WORK TASK: Repeat the lines from the line with "Tool in this" to the line with "S3: speed of" in the listing below, keeping both end lines and adding nothing.

*** Opening of INFORMATION ***

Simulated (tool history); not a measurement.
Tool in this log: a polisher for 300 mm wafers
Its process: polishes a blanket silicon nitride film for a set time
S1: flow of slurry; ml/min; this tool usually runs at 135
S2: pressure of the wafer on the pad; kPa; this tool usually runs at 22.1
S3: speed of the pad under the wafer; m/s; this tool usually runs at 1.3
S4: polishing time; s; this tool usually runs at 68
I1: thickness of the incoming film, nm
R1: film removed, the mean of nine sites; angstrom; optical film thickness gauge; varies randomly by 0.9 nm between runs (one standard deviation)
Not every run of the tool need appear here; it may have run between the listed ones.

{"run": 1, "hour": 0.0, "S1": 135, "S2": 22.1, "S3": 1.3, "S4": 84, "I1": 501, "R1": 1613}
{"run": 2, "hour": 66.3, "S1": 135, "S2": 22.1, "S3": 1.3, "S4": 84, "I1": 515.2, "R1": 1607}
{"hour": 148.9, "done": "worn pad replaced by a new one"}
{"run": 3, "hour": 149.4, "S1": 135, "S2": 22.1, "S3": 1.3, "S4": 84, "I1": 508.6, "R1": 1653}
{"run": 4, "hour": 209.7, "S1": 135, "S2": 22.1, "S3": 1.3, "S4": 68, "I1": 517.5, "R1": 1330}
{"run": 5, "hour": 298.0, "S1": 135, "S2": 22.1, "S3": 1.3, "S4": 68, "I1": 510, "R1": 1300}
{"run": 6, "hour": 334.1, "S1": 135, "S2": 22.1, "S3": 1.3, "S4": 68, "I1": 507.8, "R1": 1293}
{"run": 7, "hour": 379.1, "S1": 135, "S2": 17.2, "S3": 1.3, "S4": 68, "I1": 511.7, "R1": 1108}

*** Close of INFORMATION ***

SOLUTION:
Tool in this log: a polisher for 300 mm wafers
Its process: polishes a blanket silicon nitride film for a set time
S1: flow of slurry; ml/min; this tool usually runs at 135
S2: pressure of the wafer on the pad; kPa; this tool usually runs at 22.1
S3: speed of the pad under the wafer; m/s; this tool usually runs at 1.3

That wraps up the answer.